## WORK TASK:
Repeat each line of the material below exactly.

## MATERIAL SHOWN:
■ ■ ■ ■ ■
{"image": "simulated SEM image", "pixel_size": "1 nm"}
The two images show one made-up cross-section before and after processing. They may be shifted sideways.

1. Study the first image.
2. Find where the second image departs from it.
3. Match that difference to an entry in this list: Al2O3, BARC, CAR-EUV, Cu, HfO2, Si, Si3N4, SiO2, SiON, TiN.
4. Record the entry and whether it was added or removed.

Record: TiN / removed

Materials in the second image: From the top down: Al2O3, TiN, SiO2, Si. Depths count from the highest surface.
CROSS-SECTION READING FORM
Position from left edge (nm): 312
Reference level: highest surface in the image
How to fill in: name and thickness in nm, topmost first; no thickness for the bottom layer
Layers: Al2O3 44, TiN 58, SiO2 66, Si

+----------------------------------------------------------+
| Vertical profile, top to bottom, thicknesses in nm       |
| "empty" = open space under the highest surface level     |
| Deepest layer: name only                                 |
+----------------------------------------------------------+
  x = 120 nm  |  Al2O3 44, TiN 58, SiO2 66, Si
■ ■ ■ ■ ■

## ANSWER SPACE:
{"image": "simulated SEM image", "pixel_size": "1 nm"}
The two images show one made-up cross-section before and after processing. They may be shifted sideways.

1. Study the first image.
2. Find where the second image departs from it.
3. Match that difference to an entry in this list: Al2O3, BARC, CAR-EUV, Cu, HfO2, Si, Si3N4, SiO2, SiON, TiN.
4. Record the entry and whether it was added or removed.

Record: TiN / removed

Materials in the second image: From the top down: Al2O3, TiN, SiO2, Si. Depths count from the highest surface.
CROSS-SECTION READING FORM
Position from left edge (nm): 312
Reference level: highest surface in the image
How to fill in: name and thickness in nm, topmost first; no thickness for the bottom layer
Layers: Al2O3 44, TiN 58, SiO2 66, Si

+----------------------------------------------------------+
| Vertical profile, top to bottom, thicknesses in nm       |
| "empty" = open space under the highest surface level     |
| Deepest layer: name only                                 |
+----------------------------------------------------------+
  x = 120 nm  |  Al2O3 44, TiN 58, SiO2 66, Si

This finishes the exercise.